**Work task:**
Please set down exactly the lines of the listing below from the line containing "1: RECEIVE [material Si]" through the line containing "The first wafer", both lines included, leaving out all other lines.

**Excerpted data:**
+++++

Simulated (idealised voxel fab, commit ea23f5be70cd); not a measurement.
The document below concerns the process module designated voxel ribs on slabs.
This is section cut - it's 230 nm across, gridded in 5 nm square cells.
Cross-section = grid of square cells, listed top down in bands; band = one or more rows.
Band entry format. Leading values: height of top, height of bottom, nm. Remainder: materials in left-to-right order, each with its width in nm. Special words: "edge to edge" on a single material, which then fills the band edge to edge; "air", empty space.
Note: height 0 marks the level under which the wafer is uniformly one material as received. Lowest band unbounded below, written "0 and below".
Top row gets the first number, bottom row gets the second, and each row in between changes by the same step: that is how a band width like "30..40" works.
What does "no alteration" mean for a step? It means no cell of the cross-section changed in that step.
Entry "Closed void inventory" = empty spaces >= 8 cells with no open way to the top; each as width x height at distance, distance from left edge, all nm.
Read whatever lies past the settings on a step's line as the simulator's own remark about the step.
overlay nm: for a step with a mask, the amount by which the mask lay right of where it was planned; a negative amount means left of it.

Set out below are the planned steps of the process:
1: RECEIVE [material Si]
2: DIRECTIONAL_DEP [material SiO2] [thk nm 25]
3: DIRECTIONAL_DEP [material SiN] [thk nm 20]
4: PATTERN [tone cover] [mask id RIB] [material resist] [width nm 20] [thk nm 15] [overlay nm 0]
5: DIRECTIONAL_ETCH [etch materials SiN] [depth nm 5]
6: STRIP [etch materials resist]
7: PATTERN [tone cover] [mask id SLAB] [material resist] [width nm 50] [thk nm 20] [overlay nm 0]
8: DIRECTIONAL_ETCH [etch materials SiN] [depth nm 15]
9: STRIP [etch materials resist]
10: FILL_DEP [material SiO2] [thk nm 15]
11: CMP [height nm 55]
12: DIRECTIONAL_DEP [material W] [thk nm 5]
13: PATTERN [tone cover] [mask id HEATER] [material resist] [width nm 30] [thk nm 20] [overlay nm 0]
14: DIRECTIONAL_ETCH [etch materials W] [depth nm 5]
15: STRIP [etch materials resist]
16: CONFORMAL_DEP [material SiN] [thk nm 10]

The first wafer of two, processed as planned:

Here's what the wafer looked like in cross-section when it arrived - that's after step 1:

+++++

**Worked solution:**
1: RECEIVE [material Si]
2: DIRECTIONAL_DEP [material SiO2] [thk nm 25]
3: DIRECTIONAL_DEP [material SiN] [thk nm 20]
4: PATTERN [tone cover] [mask id RIB] [material resist] [width nm 20] [thk nm 15] [overlay nm 0]
5: DIRECTIONAL_ETCH [etch materials SiN] [depth nm 5]
6: STRIP [etch materials resist]
7: PATTERN [tone cover] [mask id SLAB] [material resist] [width nm 50] [thk nm 20] [overlay nm 0]
8: DIRECTIONAL_ETCH [etch materials SiN] [depth nm 15]
9: STRIP [etch materials resist]
10: FILL_DEP [material SiO2] [thk nm 15]
11: CMP [height nm 55]
12: DIRECTIONAL_DEP [material W] [thk nm 5]
13: PATTERN [tone cover] [mask id HEATER] [material resist] [width nm 30] [thk nm 20] [overlay nm 0]
14: DIRECTIONAL_ETCH [etch materials W] [depth nm 5]
15: STRIP [etch materials resist]
16: CONFORMAL_DEP [material SiN] [thk nm 10]

The first wafer of two, processed as planned:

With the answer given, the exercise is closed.